- _Assignment_:
What the task needs is every record repeated exactly, nothing more.

---+---
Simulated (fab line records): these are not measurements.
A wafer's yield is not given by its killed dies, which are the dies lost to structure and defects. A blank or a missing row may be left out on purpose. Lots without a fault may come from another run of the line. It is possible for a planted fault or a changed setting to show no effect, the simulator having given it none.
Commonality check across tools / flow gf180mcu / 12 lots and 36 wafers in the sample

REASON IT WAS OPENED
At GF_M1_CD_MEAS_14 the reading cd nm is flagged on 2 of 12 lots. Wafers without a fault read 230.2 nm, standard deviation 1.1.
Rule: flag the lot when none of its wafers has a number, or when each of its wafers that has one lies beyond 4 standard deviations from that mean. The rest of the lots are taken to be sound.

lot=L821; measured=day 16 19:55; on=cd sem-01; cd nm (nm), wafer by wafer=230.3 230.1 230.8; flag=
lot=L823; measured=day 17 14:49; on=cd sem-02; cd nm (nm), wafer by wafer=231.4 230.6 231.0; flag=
---+---

- _Task result_:
Simulated (fab line records): these are not measurements.
A wafer's yield is not given by its killed dies, which are the dies lost to structure and defects. A blank or a missing row may be left out on purpose. Lots without a fault may come from another run of the line. It is possible for a planted fault or a changed setting to show no effect, the simulator having given it none.
Commonality check across tools / flow gf180mcu / 12 lots and 36 wafers in the sample

REASON IT WAS OPENED
At GF_M1_CD_MEAS_14 the reading cd nm is flagged on 2 of 12 lots. Wafers without a fault read 230.2 nm, standard deviation 1.1.
Rule: flag the lot when none of its wafers has a number, or when each of its wafers that has one lies beyond 4 standard deviations from that mean. The rest of the lots are taken to be sound.

lot=L821; measured=day 16 19:55; on=cd sem-01; cd nm (nm), wafer by wafer=230.3 230.1 230.8; flag=
lot=L823; measured=day 17 14:49; on=cd sem-02; cd nm (nm), wafer by wafer=231.4 230.6 231.0; flag=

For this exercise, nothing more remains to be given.